### Material supplied
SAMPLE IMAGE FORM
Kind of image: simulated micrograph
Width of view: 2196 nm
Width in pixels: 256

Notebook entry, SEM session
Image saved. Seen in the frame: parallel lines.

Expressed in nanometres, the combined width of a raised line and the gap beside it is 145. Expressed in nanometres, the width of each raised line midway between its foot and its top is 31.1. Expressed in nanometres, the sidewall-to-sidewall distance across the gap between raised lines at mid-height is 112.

### Assignment
Set the lines down exactly, from the first line of the records to the line where "Image saved. Seen" appears, with both ends kept.

### Exercise result
SAMPLE IMAGE FORM
Kind of image: simulated micrograph
Width of view: 2196 nm
Width in pixels: 256

Notebook entry, SEM session
Image saved. Seen in the frame: parallel lines.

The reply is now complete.